Provided information:
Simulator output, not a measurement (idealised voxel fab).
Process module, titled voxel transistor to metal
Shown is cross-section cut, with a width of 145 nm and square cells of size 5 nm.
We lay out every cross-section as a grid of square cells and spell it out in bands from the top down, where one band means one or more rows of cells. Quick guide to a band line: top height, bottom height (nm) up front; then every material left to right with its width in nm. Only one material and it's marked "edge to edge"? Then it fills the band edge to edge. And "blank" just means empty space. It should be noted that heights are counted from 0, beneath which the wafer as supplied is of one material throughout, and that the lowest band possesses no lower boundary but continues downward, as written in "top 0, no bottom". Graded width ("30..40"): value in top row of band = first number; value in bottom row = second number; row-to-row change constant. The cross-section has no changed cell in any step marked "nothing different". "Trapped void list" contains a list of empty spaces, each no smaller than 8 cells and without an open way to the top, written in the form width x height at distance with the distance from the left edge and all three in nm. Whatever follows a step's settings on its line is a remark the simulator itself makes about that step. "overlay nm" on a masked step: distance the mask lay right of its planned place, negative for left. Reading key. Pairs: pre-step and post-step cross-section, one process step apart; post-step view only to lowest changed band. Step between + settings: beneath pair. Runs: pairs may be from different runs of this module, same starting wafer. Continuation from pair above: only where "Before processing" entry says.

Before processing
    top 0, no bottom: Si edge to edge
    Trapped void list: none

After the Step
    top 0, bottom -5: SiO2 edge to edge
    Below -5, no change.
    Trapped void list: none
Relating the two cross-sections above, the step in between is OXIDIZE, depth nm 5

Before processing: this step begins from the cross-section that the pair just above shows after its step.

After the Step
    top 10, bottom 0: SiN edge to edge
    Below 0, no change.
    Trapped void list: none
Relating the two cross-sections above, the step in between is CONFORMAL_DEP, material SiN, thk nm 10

Activity: Transcribe the entire listing above precisely.

Task result:
Simulator output, not a measurement (idealised voxel fab).
Process module, titled voxel transistor to metal
Shown is cross-section cut, with a width of 145 nm and square cells of size 5 nm.
We lay out every cross-section as a grid of square cells and spell it out in bands from the top down, where one band means one or more rows of cells. Quick guide to a band line: top height, bottom height (nm) up front; then every material left to right with its width in nm. Only one material and it's marked "edge to edge"? Then it fills the band edge to edge. And "blank" just means empty space. It should be noted that heights are counted from 0, beneath which the wafer as supplied is of one material throughout, and that the lowest band possesses no lower boundary but continues downward, as written in "top 0, no bottom". Graded width ("30..40"): value in top row of band = first number; value in bottom row = second number; row-to-row change constant. The cross-section has no changed cell in any step marked "nothing different". "Trapped void list" contains a list of empty spaces, each no smaller than 8 cells and without an open way to the top, written in the form width x height at distance with the distance from the left edge and all three in nm. Whatever follows a step's settings on its line is a remark the simulator itself makes about that step. "overlay nm" on a masked step: distance the mask lay right of its planned place, negative for left. Reading key. Pairs: pre-step and post-step cross-section, one process step apart; post-step view only to lowest changed band. Step between + settings: beneath pair. Runs: pairs may be from different runs of this module, same starting wafer. Continuation from pair above: only where "Before processing" entry says.

Before processing
    top 0, no bottom: Si edge to edge
    Trapped void list: none

After the Step
    top 0, bottom -5: SiO2 edge to edge
    Below -5, no change.
    Trapped void list: none
Relating the two cross-sections above, the step in between is OXIDIZE, depth nm 5

Before processing: this step begins from the cross-section that the pair just above shows after its step.

After the Step
    top 10, bottom 0: SiN edge to edge
    Below 0, no change.
    Trapped void list: none
Relating the two cross-sections above, the step in between is CONFORMAL_DEP, material SiN, thk nm 10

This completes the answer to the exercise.